★ ★ ★

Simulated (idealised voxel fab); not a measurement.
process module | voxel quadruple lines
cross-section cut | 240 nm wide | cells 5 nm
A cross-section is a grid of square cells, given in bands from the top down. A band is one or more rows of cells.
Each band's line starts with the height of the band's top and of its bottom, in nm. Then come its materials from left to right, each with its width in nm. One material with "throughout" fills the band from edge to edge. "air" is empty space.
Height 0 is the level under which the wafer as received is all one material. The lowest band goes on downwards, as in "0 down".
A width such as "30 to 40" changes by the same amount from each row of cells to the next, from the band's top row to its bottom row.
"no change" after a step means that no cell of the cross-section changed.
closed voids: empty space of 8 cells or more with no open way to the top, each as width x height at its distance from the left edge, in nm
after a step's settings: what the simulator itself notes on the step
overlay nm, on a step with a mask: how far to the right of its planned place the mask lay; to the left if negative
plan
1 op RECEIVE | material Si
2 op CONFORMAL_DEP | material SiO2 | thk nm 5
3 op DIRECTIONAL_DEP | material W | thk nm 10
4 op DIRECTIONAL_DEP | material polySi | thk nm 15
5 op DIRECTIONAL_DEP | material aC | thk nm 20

★ ★ ★

The answer is the full data, repeated exactly as shown.

== Exercise answer ==
Simulated (idealised voxel fab); not a measurement.
process module | voxel quadruple lines
cross-section cut | 240 nm wide | cells 5 nm
A cross-section is a grid of square cells, given in bands from the top down. A band is one or more rows of cells.
Each band's line starts with the height of the band's top and of its bottom, in nm. Then come its materials from left to right, each with its width in nm. One material with "throughout" fills the band from edge to edge. "air" is empty space.
Height 0 is the level under which the wafer as received is all one material. The lowest band goes on downwards, as in "0 down".
A width such as "30 to 40" changes by the same amount from each row of cells to the next, from the band's top row to its bottom row.
"no change" after a step means that no cell of the cross-section changed.
closed voids: empty space of 8 cells or more with no open way to the top, each as width x height at its distance from the left edge, in nm
after a step's settings: what the simulator itself notes on the step
overlay nm, on a step with a mask: how far to the right of its planned place the mask lay; to the left if negative
plan
1 op RECEIVE | material Si
2 op CONFORMAL_DEP | material SiO2 | thk nm 5
3 op DIRECTIONAL_DEP | material W | thk nm 10
4 op DIRECTIONAL_DEP | material polySi | thk nm 15
5 op DIRECTIONAL_DEP | material aC | thk nm 20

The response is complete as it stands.